════════
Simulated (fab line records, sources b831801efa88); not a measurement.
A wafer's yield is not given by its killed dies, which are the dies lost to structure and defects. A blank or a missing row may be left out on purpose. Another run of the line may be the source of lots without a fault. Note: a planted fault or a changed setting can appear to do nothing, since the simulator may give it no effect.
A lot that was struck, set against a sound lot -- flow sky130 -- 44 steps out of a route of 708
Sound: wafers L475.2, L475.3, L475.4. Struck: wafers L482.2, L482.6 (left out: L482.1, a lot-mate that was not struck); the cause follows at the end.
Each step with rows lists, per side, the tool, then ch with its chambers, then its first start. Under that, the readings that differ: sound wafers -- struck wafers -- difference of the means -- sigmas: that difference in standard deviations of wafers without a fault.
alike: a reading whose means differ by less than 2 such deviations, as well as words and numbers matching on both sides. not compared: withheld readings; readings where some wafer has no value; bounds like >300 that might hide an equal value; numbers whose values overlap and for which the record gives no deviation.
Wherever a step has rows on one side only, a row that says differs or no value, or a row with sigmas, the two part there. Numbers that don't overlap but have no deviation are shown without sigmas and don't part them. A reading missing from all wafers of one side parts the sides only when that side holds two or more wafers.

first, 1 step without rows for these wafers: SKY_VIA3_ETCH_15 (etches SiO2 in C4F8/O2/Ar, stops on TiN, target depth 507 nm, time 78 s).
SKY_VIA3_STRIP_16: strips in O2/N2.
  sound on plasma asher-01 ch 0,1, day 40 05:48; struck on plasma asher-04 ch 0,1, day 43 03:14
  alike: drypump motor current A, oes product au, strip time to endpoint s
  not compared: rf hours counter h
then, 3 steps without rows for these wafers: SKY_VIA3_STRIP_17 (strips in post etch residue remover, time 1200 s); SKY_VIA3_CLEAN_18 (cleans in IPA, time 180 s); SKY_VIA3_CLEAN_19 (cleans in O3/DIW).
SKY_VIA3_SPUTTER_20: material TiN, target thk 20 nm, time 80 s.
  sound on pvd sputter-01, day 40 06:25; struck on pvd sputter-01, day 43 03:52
════════

### [Required action]
Retype, in the same exact form, the lines of the material above from the line holding "alike: drypump motor" through the line holding "SKY_VIA3_SPUTTER_20: material TiN, target".

### [Solution]
  alike: drypump motor current A, oes product au, strip time to endpoint s
  not compared: rf hours counter h
then, 3 steps without rows for these wafers: SKY_VIA3_STRIP_17 (strips in post etch residue remover, time 1200 s); SKY_VIA3_CLEAN_18 (cleans in IPA, time 180 s); SKY_VIA3_CLEAN_19 (cleans in O3/DIW).
SKY_VIA3_SPUTTER_20: material TiN, target thk 20 nm, time 80 s.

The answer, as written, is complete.